■ Work task ■
Of the material below, the lines to be retyped are those from the line containing "Simulated SEM image detected." through the line containing "Unit | Value |", inclusive; reproduce them exactly.

■ Input data ■
++++++++++

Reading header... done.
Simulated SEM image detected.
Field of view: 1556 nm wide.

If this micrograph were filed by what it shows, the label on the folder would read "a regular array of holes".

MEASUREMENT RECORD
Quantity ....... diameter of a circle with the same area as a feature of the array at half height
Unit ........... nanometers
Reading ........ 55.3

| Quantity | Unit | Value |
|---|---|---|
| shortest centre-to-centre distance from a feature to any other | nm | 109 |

++++++++++

■ Task output ■
Simulated SEM image detected.
Field of view: 1556 nm wide.

If this micrograph were filed by what it shows, the label on the folder would read "a regular array of holes".

MEASUREMENT RECORD
Quantity ....... diameter of a circle with the same area as a feature of the array at half height
Unit ........... nanometers
Reading ........ 55.3

| Quantity | Unit | Value |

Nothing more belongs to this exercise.